=== Work task ===
Could you print every record below exactly as it appears?

■ ■ ■ ■ ■ ■ ■

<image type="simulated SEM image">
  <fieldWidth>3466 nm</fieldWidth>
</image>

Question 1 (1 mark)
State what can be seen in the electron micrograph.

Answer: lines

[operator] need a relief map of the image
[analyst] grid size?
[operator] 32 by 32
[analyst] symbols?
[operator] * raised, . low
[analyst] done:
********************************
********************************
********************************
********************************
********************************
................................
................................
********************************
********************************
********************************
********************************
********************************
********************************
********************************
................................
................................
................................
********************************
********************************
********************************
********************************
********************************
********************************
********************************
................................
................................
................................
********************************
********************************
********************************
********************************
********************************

■ ■ ■ ■ ■ ■ ■

=== Expected answer ===
<image type="simulated SEM image">
  <fieldWidth>3466 nm</fieldWidth>
</image>

Question 1 (1 mark)
State what can be seen in the electron micrograph.

Answer: lines

[operator] need a relief map of the image
[analyst] grid size?
[operator] 32 by 32
[analyst] symbols?
[operator] * raised, . low
[analyst] done:
********************************
********************************
********************************
********************************
********************************
................................
................................
********************************
********************************
********************************
********************************
********************************
********************************
********************************
................................
................................
................................
********************************
********************************
********************************
********************************
********************************
********************************
********************************
................................
................................
................................
********************************
********************************
********************************
********************************
********************************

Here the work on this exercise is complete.